■ Required action
Here are the records. Print them all exactly.

BEGIN Information

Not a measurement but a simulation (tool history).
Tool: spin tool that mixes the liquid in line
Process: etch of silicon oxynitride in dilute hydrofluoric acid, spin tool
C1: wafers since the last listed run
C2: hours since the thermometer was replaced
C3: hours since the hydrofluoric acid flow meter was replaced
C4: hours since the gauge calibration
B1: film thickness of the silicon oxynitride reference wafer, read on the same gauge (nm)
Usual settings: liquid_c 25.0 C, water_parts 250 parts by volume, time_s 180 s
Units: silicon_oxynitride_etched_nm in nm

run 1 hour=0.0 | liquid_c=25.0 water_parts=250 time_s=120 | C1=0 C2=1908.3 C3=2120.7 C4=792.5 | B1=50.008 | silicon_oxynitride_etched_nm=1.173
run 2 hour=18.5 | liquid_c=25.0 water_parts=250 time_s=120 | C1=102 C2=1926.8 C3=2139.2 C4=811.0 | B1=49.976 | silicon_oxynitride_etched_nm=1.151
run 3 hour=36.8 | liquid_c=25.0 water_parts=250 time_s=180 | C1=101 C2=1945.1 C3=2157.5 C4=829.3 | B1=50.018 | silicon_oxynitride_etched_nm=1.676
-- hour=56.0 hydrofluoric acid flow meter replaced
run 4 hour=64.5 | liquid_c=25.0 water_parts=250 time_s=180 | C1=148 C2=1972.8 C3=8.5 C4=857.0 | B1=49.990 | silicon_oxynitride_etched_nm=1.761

END Information

■ Problem solution
Not a measurement but a simulation (tool history).
Tool: spin tool that mixes the liquid in line
Process: etch of silicon oxynitride in dilute hydrofluoric acid, spin tool
C1: wafers since the last listed run
C2: hours since the thermometer was replaced
C3: hours since the hydrofluoric acid flow meter was replaced
C4: hours since the gauge calibration
B1: film thickness of the silicon oxynitride reference wafer, read on the same gauge (nm)
Usual settings: liquid_c 25.0 C, water_parts 250 parts by volume, time_s 180 s
Units: silicon_oxynitride_etched_nm in nm

run 1 hour=0.0 | liquid_c=25.0 water_parts=250 time_s=120 | C1=0 C2=1908.3 C3=2120.7 C4=792.5 | B1=50.008 | silicon_oxynitride_etched_nm=1.173
run 2 hour=18.5 | liquid_c=25.0 water_parts=250 time_s=120 | C1=102 C2=1926.8 C3=2139.2 C4=811.0 | B1=49.976 | silicon_oxynitride_etched_nm=1.151
run 3 hour=36.8 | liquid_c=25.0 water_parts=250 time_s=180 | C1=101 C2=1945.1 C3=2157.5 C4=829.3 | B1=50.018 | silicon_oxynitride_etched_nm=1.676
-- hour=56.0 hydrofluoric acid flow meter replaced
run 4 hour=64.5 | liquid_c=25.0 water_parts=250 time_s=180 | C1=148 C2=1972.8 C3=8.5 C4=857.0 | B1=49.990 | silicon_oxynitride_etched_nm=1.761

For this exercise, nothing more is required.